» Assigned task: The answer must consist of the entire listing, repeated exactly.

» Provided data:
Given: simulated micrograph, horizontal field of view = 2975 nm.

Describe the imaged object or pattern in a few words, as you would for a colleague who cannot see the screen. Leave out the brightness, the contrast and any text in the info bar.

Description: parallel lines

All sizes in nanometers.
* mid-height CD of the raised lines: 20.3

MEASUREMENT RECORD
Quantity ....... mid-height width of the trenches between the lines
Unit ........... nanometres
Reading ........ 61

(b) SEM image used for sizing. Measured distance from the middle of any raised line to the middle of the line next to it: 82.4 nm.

» Problem solution:
Given: simulated micrograph, horizontal field of view = 2975 nm.

Describe the imaged object or pattern in a few words, as you would for a colleague who cannot see the screen. Leave out the brightness, the contrast and any text in the info bar.

Description: parallel lines

All sizes in nanometers.
* mid-height CD of the raised lines: 20.3

MEASUREMENT RECORD
Quantity ....... mid-height width of the trenches between the lines
Unit ........... nanometres
Reading ........ 61

(b) SEM image used for sizing. Measured distance from the middle of any raised line to the middle of the line next to it: 82.4 nm.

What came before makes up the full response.